__Required action__
Beneath this line is the data. Output exactly the lines from the line with "step 12, ALD" to the line with "step 17, SOFTBAKE (EUV resist, 110 C, 60 s)", both ends included, and nothing more.

__The data__
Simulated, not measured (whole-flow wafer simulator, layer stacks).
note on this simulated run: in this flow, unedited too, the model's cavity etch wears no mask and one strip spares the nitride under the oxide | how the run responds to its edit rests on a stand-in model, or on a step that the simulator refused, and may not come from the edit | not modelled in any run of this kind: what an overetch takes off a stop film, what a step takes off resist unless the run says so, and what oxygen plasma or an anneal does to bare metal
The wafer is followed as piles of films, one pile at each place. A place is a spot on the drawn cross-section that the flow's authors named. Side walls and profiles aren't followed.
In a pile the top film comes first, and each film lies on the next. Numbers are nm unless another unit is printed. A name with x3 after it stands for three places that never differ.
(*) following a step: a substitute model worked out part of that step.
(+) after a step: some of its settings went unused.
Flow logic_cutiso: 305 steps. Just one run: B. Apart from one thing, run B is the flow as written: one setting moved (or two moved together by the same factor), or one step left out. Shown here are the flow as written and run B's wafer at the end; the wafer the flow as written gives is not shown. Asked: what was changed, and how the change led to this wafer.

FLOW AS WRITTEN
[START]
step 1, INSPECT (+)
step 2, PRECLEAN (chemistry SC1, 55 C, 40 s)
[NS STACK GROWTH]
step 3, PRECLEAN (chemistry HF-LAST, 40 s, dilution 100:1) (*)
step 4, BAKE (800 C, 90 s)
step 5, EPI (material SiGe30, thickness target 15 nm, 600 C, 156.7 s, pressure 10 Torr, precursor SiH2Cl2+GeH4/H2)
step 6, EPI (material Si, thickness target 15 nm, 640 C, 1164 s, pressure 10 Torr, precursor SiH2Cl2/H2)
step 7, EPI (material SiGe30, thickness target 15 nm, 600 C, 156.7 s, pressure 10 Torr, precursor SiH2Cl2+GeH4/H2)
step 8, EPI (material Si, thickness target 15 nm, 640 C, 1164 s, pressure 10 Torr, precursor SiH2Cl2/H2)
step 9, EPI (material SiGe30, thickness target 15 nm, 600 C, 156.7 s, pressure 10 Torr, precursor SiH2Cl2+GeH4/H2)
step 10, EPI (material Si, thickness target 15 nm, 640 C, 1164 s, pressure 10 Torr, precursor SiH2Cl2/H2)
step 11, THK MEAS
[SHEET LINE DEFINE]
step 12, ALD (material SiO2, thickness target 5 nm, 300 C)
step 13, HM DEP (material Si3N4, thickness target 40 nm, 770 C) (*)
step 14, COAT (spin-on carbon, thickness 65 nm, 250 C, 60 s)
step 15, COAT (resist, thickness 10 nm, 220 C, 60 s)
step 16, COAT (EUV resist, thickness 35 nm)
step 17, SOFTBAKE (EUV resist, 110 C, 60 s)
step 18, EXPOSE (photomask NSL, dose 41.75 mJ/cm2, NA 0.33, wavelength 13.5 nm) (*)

__Response area__
step 12, ALD (material SiO2, thickness target 5 nm, 300 C)
step 13, HM DEP (material Si3N4, thickness target 40 nm, 770 C) (*)
step 14, COAT (spin-on carbon, thickness 65 nm, 250 C, 60 s)
step 15, COAT (resist, thickness 10 nm, 220 C, 60 s)
step 16, COAT (EUV resist, thickness 35 nm)
step 17, SOFTBAKE (EUV resist, 110 C, 60 s)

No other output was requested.